Requirement
Go through the entries and copy every one exactly.

Source material
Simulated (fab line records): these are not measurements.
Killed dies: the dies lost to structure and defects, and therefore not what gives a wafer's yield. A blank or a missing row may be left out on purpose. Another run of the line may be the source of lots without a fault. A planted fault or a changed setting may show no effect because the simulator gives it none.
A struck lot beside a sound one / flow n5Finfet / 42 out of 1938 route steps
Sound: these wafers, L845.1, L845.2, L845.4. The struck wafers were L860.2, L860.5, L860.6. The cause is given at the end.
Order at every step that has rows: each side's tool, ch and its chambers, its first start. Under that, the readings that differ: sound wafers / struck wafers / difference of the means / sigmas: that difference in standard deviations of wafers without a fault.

Expected answer
Simulated (fab line records): these are not measurements.
Killed dies: the dies lost to structure and defects, and therefore not what gives a wafer's yield. A blank or a missing row may be left out on purpose. Another run of the line may be the source of lots without a fault. A planted fault or a changed setting may show no effect because the simulator gives it none.
A struck lot beside a sound one / flow n5Finfet / 42 out of 1938 route steps
Sound: these wafers, L845.1, L845.2, L845.4. The struck wafers were L860.2, L860.5, L860.6. The cause is given at the end.
Order at every step that has rows: each side's tool, ch and its chambers, its first start. Under that, the readings that differ: sound wafers / struck wafers / difference of the means / sigmas: that difference in standard deviations of wafers without a fault.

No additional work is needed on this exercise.